##### Records supplied #####

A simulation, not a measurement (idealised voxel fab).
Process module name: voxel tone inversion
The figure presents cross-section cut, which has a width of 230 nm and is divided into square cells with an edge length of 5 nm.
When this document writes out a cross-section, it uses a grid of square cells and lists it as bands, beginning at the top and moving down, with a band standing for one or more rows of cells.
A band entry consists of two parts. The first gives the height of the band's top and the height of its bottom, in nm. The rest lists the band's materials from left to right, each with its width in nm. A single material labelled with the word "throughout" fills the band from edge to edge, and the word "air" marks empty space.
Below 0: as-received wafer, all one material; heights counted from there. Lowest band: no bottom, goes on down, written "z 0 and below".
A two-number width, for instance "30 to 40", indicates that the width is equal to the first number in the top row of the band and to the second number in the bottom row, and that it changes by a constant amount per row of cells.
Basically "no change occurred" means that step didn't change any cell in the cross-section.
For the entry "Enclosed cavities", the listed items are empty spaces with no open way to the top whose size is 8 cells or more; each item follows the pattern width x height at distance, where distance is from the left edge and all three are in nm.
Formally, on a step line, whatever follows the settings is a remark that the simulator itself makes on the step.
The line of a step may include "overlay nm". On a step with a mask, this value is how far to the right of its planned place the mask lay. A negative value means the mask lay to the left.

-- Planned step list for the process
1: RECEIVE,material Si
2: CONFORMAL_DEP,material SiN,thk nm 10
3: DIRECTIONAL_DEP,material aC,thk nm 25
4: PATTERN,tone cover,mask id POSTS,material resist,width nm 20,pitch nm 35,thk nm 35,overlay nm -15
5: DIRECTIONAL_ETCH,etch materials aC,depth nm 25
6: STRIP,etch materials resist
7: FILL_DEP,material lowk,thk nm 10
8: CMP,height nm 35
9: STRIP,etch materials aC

#####

> Assigned task:
The lines above from the one with "2: CONFORMAL_DEP,material SiN,thk nm 10" through the one with "8: CMP,height nm 35" are to be duplicated exactly, ends included, with nothing added.

> Your solution:
2: CONFORMAL_DEP,material SiN,thk nm 10
3: DIRECTIONAL_DEP,material aC,thk nm 25
4: PATTERN,tone cover,mask id POSTS,material resist,width nm 20,pitch nm 35,thk nm 35,overlay nm -15
5: DIRECTIONAL_ETCH,etch materials aC,depth nm 25
6: STRIP,etch materials resist
7: FILL_DEP,material lowk,thk nm 10
8: CMP,height nm 35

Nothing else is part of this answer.